**WORK ORDER**:
Of the records that follow, copy only the lines from the line containing "Exercise. Before measuring" to the line containing "---XXXXXXX-----X", both included, exactly as written.

━━━━━━━━

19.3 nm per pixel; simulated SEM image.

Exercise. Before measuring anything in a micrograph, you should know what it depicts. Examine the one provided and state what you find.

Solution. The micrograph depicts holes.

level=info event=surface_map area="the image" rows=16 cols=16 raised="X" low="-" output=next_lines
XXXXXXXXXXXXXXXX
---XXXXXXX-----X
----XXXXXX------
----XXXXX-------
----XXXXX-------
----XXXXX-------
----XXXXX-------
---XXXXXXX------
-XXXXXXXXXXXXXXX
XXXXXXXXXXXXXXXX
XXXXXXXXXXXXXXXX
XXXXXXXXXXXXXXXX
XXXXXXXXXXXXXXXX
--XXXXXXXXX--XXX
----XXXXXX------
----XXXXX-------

━━━━━━━━

**WRITTEN SOLUTION**:
Exercise. Before measuring anything in a micrograph, you should know what it depicts. Examine the one provided and state what you find.

Solution. The micrograph depicts holes.

level=info event=surface_map area="the image" rows=16 cols=16 raised="X" low="-" output=next_lines
XXXXXXXXXXXXXXXX
---XXXXXXX-----X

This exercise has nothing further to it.